(WORK TASK) Return the records that follow, matching each one exactly.

*** Block opens ***

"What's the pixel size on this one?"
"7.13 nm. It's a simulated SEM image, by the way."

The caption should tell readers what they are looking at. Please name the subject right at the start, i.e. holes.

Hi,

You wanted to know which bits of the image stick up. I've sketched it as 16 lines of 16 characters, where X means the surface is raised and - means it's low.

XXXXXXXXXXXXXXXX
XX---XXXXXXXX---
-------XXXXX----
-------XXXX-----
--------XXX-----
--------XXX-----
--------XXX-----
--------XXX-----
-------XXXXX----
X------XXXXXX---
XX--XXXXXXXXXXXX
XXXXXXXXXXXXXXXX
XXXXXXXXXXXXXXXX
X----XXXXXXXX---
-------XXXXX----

*** Block closes ***

(ANSWER SPACE)
"What's the pixel size on this one?"
"7.13 nm. It's a simulated SEM image, by the way."

The caption should tell readers what they are looking at. Please name the subject right at the start, i.e. holes.

Hi,

You wanted to know which bits of the image stick up. I've sketched it as 16 lines of 16 characters, where X means the surface is raised and - means it's low.

XXXXXXXXXXXXXXXX
XX---XXXXXXXX---
-------XXXXX----
-------XXXX-----
--------XXX-----
--------XXX-----
--------XXX-----
--------XXX-----
-------XXXXX----
X------XXXXXX---
XX--XXXXXXXXXXXX
XXXXXXXXXXXXXXXX
XXXXXXXXXXXXXXXX
X----XXXXXXXX---
-------XXXXX----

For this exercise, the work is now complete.